▶ Action item
Every line of the material is to be given again exactly.

▶ Record excerpts
-*-
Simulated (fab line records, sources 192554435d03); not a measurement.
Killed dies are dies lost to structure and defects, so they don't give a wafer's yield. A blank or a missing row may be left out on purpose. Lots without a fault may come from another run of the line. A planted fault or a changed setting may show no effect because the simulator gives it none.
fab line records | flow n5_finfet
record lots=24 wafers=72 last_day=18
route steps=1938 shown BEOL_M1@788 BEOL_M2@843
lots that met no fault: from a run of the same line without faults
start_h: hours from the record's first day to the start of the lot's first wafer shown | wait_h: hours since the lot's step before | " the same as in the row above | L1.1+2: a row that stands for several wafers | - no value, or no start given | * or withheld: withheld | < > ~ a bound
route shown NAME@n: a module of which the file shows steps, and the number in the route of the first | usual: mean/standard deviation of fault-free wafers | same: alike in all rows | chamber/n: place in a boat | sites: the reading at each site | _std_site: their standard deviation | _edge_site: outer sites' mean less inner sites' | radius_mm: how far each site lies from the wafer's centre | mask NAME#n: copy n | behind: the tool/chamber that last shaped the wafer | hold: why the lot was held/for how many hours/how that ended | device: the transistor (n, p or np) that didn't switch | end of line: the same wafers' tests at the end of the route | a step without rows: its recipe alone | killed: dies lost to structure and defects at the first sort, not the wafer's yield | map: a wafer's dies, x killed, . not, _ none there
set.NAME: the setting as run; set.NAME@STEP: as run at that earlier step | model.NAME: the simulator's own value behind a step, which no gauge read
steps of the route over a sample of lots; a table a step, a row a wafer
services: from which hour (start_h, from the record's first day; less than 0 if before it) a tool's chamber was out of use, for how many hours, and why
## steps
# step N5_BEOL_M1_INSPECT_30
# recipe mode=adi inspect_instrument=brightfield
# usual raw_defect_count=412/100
-*-

▶ Worked solution
Simulated (fab line records, sources 192554435d03); not a measurement.
Killed dies are dies lost to structure and defects, so they don't give a wafer's yield. A blank or a missing row may be left out on purpose. Lots without a fault may come from another run of the line. A planted fault or a changed setting may show no effect because the simulator gives it none.
fab line records | flow n5_finfet
record lots=24 wafers=72 last_day=18
route steps=1938 shown BEOL_M1@788 BEOL_M2@843
lots that met no fault: from a run of the same line without faults
start_h: hours from the record's first day to the start of the lot's first wafer shown | wait_h: hours since the lot's step before | " the same as in the row above | L1.1+2: a row that stands for several wafers | - no value, or no start given | * or withheld: withheld | < > ~ a bound
route shown NAME@n: a module of which the file shows steps, and the number in the route of the first | usual: mean/standard deviation of fault-free wafers | same: alike in all rows | chamber/n: place in a boat | sites: the reading at each site | _std_site: their standard deviation | _edge_site: outer sites' mean less inner sites' | radius_mm: how far each site lies from the wafer's centre | mask NAME#n: copy n | behind: the tool/chamber that last shaped the wafer | hold: why the lot was held/for how many hours/how that ended | device: the transistor (n, p or np) that didn't switch | end of line: the same wafers' tests at the end of the route | a step without rows: its recipe alone | killed: dies lost to structure and defects at the first sort, not the wafer's yield | map: a wafer's dies, x killed, . not, _ none there
set.NAME: the setting as run; set.NAME@STEP: as run at that earlier step | model.NAME: the simulator's own value behind a step, which no gauge read
steps of the route over a sample of lots; a table a step, a row a wafer
services: from which hour (start_h, from the record's first day; less than 0 if before it) a tool's chamber was out of use, for how many hours, and why
## steps
# step N5_BEOL_M1_INSPECT_30
# recipe mode=adi inspect_instrument=brightfield
# usual raw_defect_count=412/100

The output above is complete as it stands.